________________________
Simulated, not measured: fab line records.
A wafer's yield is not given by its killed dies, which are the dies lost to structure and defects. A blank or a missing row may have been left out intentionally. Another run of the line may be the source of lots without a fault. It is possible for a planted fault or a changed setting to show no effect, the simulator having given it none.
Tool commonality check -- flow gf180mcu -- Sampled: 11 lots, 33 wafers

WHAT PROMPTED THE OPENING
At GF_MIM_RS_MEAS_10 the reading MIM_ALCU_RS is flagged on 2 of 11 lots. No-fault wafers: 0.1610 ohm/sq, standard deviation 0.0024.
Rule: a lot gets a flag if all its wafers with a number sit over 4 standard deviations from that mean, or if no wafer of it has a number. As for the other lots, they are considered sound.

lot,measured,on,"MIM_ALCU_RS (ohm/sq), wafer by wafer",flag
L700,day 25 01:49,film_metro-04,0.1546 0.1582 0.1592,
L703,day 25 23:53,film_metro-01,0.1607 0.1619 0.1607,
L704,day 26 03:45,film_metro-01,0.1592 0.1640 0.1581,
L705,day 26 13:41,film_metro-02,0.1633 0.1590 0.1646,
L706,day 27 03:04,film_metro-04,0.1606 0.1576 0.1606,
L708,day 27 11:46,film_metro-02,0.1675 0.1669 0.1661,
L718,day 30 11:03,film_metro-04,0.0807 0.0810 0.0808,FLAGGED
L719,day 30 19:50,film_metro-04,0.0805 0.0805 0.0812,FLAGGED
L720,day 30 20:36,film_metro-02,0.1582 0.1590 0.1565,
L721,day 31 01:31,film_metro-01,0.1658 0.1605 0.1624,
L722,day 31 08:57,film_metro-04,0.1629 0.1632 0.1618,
________________________

- [Required action] Return the data from the top line through the bottom line exactly.

- [Exercise response]
Simulated, not measured: fab line records.
A wafer's yield is not given by its killed dies, which are the dies lost to structure and defects. A blank or a missing row may have been left out intentionally. Another run of the line may be the source of lots without a fault. It is possible for a planted fault or a changed setting to show no effect, the simulator having given it none.
Tool commonality check -- flow gf180mcu -- Sampled: 11 lots, 33 wafers

WHAT PROMPTED THE OPENING
At GF_MIM_RS_MEAS_10 the reading MIM_ALCU_RS is flagged on 2 of 11 lots. No-fault wafers: 0.1610 ohm/sq, standard deviation 0.0024.
Rule: a lot gets a flag if all its wafers with a number sit over 4 standard deviations from that mean, or if no wafer of it has a number. As for the other lots, they are considered sound.

lot,measured,on,"MIM_ALCU_RS (ohm/sq), wafer by wafer",flag
L700,day 25 01:49,film_metro-04,0.1546 0.1582 0.1592,
L703,day 25 23:53,film_metro-01,0.1607 0.1619 0.1607,
L704,day 26 03:45,film_metro-01,0.1592 0.1640 0.1581,
L705,day 26 13:41,film_metro-02,0.1633 0.1590 0.1646,
L706,day 27 03:04,film_metro-04,0.1606 0.1576 0.1606,
L708,day 27 11:46,film_metro-02,0.1675 0.1669 0.1661,
L718,day 30 11:03,film_metro-04,0.0807 0.0810 0.0808,FLAGGED
L719,day 30 19:50,film_metro-04,0.0805 0.0805 0.0812,FLAGGED
L720,day 30 20:36,film_metro-02,0.1582 0.1590 0.1565,
L721,day 31 01:31,film_metro-01,0.1658 0.1605 0.1624,
L722,day 31 08:57,film_metro-04,0.1629 0.1632 0.1618,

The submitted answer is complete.